_ASSIGNMENT_. What you return must be the complete listing, unchanged.

_INFORMATION PROVIDED_.
───

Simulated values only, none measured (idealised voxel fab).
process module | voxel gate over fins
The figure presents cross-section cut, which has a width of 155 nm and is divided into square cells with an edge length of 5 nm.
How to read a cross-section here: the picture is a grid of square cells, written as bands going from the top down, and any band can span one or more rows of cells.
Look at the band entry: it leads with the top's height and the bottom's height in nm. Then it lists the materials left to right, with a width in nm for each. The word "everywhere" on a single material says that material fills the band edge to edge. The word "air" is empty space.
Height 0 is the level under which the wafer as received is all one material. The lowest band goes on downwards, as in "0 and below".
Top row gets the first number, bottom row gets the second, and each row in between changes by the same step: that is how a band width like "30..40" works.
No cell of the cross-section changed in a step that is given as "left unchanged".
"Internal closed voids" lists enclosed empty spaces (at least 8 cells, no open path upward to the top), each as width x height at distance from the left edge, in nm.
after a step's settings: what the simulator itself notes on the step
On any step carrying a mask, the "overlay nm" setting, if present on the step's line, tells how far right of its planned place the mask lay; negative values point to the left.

───

_REPLY_.
Simulated values only, none measured (idealised voxel fab).
process module | voxel gate over fins
The figure presents cross-section cut, which has a width of 155 nm and is divided into square cells with an edge length of 5 nm.
How to read a cross-section here: the picture is a grid of square cells, written as bands going from the top down, and any band can span one or more rows of cells.
Look at the band entry: it leads with the top's height and the bottom's height in nm. Then it lists the materials left to right, with a width in nm for each. The word "everywhere" on a single material says that material fills the band edge to edge. The word "air" is empty space.
Height 0 is the level under which the wafer as received is all one material. The lowest band goes on downwards, as in "0 and below".
Top row gets the first number, bottom row gets the second, and each row in between changes by the same step: that is how a band width like "30..40" works.
No cell of the cross-section changed in a step that is given as "left unchanged".
"Internal closed voids" lists enclosed empty spaces (at least 8 cells, no open path upward to the top), each as width x height at distance from the left edge, in nm.
after a step's settings: what the simulator itself notes on the step
On any step carrying a mask, the "overlay nm" setting, if present on the step's line, tells how far right of its planned place the mask lay; negative values point to the left.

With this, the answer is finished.